:: PROVIDED RECORDS ::
┏━━
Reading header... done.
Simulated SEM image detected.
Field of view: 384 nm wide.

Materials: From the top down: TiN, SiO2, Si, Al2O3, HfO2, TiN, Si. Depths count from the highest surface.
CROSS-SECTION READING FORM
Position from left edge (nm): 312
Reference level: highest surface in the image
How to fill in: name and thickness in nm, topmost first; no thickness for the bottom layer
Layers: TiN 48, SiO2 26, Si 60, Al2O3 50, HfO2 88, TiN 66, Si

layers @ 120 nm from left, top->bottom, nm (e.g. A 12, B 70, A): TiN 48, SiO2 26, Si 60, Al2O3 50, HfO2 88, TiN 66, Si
┗━━

:: ACTIVITY ::
Print, please, the lines from the first line of the material through the line that contains "Reference level: highest surface in the image", exactly as written and with nothing added.

:: WRITTEN REPLY ::
Reading header... done.
Simulated SEM image detected.
Field of view: 384 nm wide.

Materials: From the top down: TiN, SiO2, Si, Al2O3, HfO2, TiN, Si. Depths count from the highest surface.
CROSS-SECTION READING FORM
Position from left edge (nm): 312
Reference level: highest surface in the image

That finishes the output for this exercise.